- **Work order**: Keeping each line exactly as it is, output all of the records.

Start of Data
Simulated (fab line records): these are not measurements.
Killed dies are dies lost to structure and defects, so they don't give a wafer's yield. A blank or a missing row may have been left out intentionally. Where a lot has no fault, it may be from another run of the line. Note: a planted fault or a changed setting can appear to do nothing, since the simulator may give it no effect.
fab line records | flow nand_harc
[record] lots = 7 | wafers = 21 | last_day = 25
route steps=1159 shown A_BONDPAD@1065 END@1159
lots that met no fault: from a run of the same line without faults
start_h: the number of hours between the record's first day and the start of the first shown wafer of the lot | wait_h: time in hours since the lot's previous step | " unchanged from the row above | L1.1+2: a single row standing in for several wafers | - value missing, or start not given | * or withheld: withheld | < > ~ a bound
End of Data

- **Exercise response**:
Simulated (fab line records): these are not measurements.
Killed dies are dies lost to structure and defects, so they don't give a wafer's yield. A blank or a missing row may have been left out intentionally. Where a lot has no fault, it may be from another run of the line. Note: a planted fault or a changed setting can appear to do nothing, since the simulator may give it no effect.
fab line records | flow nand_harc
[record] lots = 7 | wafers = 21 | last_day = 25
route steps=1159 shown A_BONDPAD@1065 END@1159
lots that met no fault: from a run of the same line without faults
start_h: the number of hours between the record's first day and the start of the first shown wafer of the lot | wait_h: time in hours since the lot's previous step | " unchanged from the row above | L1.1+2: a single row standing in for several wafers | - value missing, or start not given | * or withheld: withheld | < > ~ a bound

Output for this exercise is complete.